**Material provided:**
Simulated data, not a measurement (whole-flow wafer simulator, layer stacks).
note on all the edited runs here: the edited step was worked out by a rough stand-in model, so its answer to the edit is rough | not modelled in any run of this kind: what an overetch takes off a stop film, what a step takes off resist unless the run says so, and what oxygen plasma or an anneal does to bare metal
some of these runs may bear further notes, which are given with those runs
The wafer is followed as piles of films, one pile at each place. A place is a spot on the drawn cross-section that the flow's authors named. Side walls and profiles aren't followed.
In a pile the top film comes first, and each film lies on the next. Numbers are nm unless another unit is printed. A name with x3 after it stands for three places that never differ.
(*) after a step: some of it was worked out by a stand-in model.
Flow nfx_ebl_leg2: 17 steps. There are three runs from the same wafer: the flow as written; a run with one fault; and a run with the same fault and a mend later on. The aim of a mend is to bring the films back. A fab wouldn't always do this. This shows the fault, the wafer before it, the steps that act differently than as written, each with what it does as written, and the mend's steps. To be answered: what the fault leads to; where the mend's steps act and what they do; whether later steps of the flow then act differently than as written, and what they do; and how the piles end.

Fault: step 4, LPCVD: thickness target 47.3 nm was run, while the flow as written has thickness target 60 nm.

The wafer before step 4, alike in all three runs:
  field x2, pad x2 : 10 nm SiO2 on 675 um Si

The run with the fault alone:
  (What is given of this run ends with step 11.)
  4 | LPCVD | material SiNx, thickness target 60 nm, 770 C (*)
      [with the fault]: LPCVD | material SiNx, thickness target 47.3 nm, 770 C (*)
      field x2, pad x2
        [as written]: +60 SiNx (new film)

**Work order:**
If a line falls between the first line of the data above and the line holding "The wafer is", inclusive, retype it exactly; retype no other line.

**Written solution:**
Simulated data, not a measurement (whole-flow wafer simulator, layer stacks).
note on all the edited runs here: the edited step was worked out by a rough stand-in model, so its answer to the edit is rough | not modelled in any run of this kind: what an overetch takes off a stop film, what a step takes off resist unless the run says so, and what oxygen plasma or an anneal does to bare metal
some of these runs may bear further notes, which are given with those runs
The wafer is followed as piles of films, one pile at each place. A place is a spot on the drawn cross-section that the flow's authors named. Side walls and profiles aren't followed.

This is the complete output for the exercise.